[Start of section]
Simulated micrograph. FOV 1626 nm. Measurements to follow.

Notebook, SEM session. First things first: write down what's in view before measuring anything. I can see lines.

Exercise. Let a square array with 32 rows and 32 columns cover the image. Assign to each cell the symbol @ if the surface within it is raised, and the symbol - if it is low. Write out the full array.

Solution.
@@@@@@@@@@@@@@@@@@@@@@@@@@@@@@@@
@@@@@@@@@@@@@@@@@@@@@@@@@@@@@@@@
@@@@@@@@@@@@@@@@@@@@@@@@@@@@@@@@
[End of section]

Exactly as they stand above, retype all of the records.

EXERCISE OUTPUT>
Simulated micrograph. FOV 1626 nm. Measurements to follow.

Notebook, SEM session. First things first: write down what's in view before measuring anything. I can see lines.

Exercise. Let a square array with 32 rows and 32 columns cover the image. Assign to each cell the symbol @ if the surface within it is raised, and the symbol - if it is low. Write out the full array.

Solution.
@@@@@@@@@@@@@@@@@@@@@@@@@@@@@@@@
@@@@@@@@@@@@@@@@@@@@@@@@@@@@@@@@
@@@@@@@@@@@@@@@@@@@@@@@@@@@@@@@@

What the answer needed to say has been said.